- _EXERCISE DATA_:

━━━

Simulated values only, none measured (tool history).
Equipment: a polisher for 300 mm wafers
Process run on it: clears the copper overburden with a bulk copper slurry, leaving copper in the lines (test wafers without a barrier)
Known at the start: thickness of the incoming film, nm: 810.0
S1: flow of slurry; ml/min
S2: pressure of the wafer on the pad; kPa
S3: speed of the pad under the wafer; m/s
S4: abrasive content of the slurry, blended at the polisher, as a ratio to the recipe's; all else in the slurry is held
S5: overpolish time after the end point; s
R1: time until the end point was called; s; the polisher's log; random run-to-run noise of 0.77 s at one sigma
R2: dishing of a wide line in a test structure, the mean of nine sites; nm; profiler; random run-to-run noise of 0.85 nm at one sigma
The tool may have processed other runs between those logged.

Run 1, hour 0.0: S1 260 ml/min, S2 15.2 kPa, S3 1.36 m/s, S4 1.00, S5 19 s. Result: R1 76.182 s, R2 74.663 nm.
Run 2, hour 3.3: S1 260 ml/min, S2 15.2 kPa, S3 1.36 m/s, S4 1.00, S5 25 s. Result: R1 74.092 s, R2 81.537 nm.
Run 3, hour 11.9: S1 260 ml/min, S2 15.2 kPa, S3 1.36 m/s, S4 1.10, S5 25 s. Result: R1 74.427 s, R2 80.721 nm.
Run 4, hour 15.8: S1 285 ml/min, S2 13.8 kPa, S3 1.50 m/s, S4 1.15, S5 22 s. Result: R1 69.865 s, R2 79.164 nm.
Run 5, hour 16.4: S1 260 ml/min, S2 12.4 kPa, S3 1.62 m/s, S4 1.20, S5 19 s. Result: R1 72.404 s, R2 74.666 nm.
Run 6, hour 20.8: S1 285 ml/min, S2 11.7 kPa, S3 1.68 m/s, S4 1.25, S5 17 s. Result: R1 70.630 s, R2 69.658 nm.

━━━

- _TASK ITEM_: From the first line of the listing above to the line that contains "S5: overpolish time after the end point; s", inclusive, restate every line word for word. Nothing else belongs in the answer.

- _TASK SOLUTION_:
Simulated values only, none measured (tool history).
Equipment: a polisher for 300 mm wafers
Process run on it: clears the copper overburden with a bulk copper slurry, leaving copper in the lines (test wafers without a barrier)
Known at the start: thickness of the incoming film, nm: 810.0
S1: flow of slurry; ml/min
S2: pressure of the wafer on the pad; kPa
S3: speed of the pad under the wafer; m/s
S4: abrasive content of the slurry, blended at the polisher, as a ratio to the recipe's; all else in the slurry is held
S5: overpolish time after the end point; s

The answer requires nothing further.